Only the opening lines of the listing, through the one with "Because killed dies", are to be retyped, each exactly as it stands.

§

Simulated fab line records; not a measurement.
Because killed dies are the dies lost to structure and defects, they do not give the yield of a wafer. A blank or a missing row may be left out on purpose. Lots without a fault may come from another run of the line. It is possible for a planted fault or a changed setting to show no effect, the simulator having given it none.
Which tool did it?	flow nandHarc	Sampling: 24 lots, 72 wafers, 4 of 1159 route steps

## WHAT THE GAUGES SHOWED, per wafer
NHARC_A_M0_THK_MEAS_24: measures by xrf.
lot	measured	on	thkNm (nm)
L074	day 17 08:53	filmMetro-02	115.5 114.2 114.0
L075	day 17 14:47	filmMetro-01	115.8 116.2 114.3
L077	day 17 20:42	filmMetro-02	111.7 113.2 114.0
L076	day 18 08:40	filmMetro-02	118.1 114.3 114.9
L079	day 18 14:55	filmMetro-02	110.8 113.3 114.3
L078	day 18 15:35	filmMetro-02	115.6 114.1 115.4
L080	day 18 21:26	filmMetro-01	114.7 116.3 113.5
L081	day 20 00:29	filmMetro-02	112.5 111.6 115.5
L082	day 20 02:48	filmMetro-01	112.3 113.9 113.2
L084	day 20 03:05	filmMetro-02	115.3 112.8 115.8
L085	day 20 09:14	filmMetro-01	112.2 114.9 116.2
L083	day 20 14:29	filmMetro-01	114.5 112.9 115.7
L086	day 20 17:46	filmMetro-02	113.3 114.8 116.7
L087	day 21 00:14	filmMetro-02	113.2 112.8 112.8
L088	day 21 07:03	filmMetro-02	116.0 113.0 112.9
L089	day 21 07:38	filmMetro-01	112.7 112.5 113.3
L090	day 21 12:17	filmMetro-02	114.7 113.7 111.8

§

Problem solution:
Simulated fab line records; not a measurement.
Because killed dies are the dies lost to structure and defects, they do not give the yield of a wafer. A blank or a missing row may be left out on purpose. Lots without a fault may come from another run of the line. It is possible for a planted fault or a changed setting to show no effect, the simulator having given it none.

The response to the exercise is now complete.